> _Work instruction_: Return each line exactly as written. Begin with the first line of the entries and end with the line that has "R1: thickness taken".

> _Recorded data_:

=== Section Start ===

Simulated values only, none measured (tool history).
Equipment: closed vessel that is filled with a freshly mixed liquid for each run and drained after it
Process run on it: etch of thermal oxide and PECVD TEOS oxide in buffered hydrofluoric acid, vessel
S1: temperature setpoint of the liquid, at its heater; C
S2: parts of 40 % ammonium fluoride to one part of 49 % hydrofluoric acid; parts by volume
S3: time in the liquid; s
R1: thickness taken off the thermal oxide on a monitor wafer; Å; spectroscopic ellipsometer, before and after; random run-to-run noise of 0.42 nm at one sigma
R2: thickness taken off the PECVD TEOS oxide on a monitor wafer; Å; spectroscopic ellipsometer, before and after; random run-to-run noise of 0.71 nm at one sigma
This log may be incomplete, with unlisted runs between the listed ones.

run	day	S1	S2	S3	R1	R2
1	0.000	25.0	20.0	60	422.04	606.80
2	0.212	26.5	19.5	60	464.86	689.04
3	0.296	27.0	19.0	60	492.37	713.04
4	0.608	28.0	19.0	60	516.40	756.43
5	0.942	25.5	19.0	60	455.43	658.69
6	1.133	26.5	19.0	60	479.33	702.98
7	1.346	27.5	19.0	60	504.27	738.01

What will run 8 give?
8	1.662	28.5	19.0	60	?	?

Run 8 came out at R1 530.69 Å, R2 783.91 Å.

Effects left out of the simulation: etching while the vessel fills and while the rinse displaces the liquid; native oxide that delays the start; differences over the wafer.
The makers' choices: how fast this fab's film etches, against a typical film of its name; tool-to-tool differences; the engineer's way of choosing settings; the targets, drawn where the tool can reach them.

=== Section End ===

> _Your response_:
Simulated values only, none measured (tool history).
Equipment: closed vessel that is filled with a freshly mixed liquid for each run and drained after it
Process run on it: etch of thermal oxide and PECVD TEOS oxide in buffered hydrofluoric acid, vessel
S1: temperature setpoint of the liquid, at its heater; C
S2: parts of 40 % ammonium fluoride to one part of 49 % hydrofluoric acid; parts by volume
S3: time in the liquid; s
R1: thickness taken off the thermal oxide on a monitor wafer; Å; spectroscopic ellipsometer, before and after; random run-to-run noise of 0.42 nm at one sigma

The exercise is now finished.